Print all of the data exactly.

[Information supplied]

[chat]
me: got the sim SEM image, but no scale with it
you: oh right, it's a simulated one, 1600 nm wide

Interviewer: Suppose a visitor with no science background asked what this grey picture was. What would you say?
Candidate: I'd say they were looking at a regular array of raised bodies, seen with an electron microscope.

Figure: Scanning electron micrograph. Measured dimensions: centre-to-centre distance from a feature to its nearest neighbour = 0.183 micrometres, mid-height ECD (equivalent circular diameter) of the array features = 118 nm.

[/Information supplied]

Task solution |
[chat]
me: got the sim SEM image, but no scale with it
you: oh right, it's a simulated one, 1600 nm wide

Interviewer: Suppose a visitor with no science background asked what this grey picture was. What would you say?
Candidate: I'd say they were looking at a regular array of raised bodies, seen with an electron microscope.

Figure: Scanning electron micrograph. Measured dimensions: centre-to-centre distance from a feature to its nearest neighbour = 0.183 micrometres, mid-height ECD (equivalent circular diameter) of the array features = 118 nm.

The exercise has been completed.